Work order: From the data below, copy exactly the lines that lie between the one holding "L793 | day 37" and the one holding "## AT THE METROLOGY DESK", including both, and nothing more.

┌──

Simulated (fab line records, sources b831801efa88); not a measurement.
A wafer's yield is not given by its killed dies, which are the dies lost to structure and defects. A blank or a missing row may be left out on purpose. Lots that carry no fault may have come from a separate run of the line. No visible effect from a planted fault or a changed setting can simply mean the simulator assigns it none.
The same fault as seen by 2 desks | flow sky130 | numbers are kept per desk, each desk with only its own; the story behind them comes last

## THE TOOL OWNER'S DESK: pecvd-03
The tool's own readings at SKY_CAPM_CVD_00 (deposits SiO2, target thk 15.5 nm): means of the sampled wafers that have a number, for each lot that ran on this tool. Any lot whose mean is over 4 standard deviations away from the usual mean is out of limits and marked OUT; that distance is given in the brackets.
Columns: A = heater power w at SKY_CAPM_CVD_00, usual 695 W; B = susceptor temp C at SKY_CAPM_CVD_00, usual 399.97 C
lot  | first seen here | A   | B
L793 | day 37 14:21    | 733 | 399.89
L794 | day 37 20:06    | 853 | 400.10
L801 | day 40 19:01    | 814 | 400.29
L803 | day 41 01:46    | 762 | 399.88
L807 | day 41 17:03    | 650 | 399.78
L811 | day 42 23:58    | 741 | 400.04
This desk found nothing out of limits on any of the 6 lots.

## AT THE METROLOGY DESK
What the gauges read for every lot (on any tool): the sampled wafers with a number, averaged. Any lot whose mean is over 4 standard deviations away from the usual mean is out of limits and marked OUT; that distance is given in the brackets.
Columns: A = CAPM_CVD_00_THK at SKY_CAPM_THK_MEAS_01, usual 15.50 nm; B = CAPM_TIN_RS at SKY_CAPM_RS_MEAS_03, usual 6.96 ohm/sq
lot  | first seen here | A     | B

└──

Your response:
L793 | day 37 14:21    | 733 | 399.89
L794 | day 37 20:06    | 853 | 400.10
L801 | day 40 19:01    | 814 | 400.29
L803 | day 41 01:46    | 762 | 399.88
L807 | day 41 17:03    | 650 | 399.78
L811 | day 42 23:58    | 741 | 400.04
This desk found nothing out of limits on any of the 6 lots.

## AT THE METROLOGY DESK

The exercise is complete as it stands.